» Work instruction:
The listing below contains a span that opens with the line containing "L905 | day 11" and closes with the line containing "WHICH TOOL RAN EACH LOT". Return that span exactly.

═══

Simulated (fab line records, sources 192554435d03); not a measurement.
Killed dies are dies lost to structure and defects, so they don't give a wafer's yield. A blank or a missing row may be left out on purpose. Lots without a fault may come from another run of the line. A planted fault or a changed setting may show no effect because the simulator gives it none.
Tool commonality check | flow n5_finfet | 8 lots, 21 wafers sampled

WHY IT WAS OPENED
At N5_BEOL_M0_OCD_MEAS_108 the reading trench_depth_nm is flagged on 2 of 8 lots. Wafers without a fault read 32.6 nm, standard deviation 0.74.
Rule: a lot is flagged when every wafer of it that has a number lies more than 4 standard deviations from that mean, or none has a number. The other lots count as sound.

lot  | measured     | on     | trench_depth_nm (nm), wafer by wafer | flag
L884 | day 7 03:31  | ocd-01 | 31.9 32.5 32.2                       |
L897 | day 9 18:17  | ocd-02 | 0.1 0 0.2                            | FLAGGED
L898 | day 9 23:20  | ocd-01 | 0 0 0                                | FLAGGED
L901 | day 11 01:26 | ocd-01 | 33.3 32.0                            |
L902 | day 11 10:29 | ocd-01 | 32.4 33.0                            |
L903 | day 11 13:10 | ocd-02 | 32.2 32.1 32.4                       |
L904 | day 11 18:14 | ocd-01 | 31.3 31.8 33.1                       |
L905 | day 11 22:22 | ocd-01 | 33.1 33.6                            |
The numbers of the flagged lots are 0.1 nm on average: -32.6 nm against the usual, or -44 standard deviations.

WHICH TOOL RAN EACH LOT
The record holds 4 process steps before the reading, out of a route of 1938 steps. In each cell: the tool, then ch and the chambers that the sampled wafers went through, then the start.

═══

» Exercise solution:
L905 | day 11 22:22 | ocd-01 | 33.1 33.6                            |
The numbers of the flagged lots are 0.1 nm on average: -32.6 nm against the usual, or -44 standard deviations.

WHICH TOOL RAN EACH LOT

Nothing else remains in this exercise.